== SUPPLIED INFORMATION ==

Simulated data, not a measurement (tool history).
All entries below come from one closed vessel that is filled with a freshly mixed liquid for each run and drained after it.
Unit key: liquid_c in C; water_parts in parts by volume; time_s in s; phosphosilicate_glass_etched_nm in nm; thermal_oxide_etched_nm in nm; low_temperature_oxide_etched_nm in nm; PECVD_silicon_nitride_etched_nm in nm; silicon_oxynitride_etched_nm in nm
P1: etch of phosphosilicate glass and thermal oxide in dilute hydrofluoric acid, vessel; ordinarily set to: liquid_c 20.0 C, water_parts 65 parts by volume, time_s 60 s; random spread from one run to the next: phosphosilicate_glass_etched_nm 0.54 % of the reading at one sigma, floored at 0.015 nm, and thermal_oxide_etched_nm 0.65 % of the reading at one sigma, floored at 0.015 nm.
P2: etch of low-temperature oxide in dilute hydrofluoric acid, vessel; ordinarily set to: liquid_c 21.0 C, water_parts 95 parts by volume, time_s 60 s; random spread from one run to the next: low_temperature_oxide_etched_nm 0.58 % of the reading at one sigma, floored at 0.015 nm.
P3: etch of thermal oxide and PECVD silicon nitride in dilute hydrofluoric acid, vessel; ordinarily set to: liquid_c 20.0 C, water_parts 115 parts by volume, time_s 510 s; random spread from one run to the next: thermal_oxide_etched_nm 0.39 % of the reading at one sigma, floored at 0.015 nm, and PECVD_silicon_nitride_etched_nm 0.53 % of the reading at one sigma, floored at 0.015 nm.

===

## REQUIREMENT
Take the lines above from the one containing "All entries below" to the one containing "Unit key: liquid_c" and retype them exactly, both ends included, with nothing added.

## WRITTEN SOLUTION
All entries below come from one closed vessel that is filled with a freshly mixed liquid for each run and drained after it.
Unit key: liquid_c in C; water_parts in parts by volume; time_s in s; phosphosilicate_glass_etched_nm in nm; thermal_oxide_etched_nm in nm; low_temperature_oxide_etched_nm in nm; PECVD_silicon_nitride_etched_nm in nm; silicon_oxynitride_etched_nm in nm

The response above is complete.